What are the lines of the listing below, word for word, from the first down to the one that contains "Because killed dies"?

··· Extracted data ···

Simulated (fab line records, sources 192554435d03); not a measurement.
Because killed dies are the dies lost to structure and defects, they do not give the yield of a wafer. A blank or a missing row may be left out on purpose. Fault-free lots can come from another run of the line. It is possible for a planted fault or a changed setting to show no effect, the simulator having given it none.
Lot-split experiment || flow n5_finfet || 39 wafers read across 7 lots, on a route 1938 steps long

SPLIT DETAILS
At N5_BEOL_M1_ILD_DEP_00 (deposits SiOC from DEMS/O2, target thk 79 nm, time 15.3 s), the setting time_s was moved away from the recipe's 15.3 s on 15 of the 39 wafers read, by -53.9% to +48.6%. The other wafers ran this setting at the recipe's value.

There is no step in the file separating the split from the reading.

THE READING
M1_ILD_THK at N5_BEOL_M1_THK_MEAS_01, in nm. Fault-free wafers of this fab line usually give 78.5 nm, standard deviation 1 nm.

···

§ Problem solution
Simulated (fab line records, sources 192554435d03); not a measurement.
Because killed dies are the dies lost to structure and defects, they do not give the yield of a wafer. A blank or a missing row may be left out on purpose. Fault-free lots can come from another run of the line. It is possible for a planted fault or a changed setting to show no effect, the simulator having given it none.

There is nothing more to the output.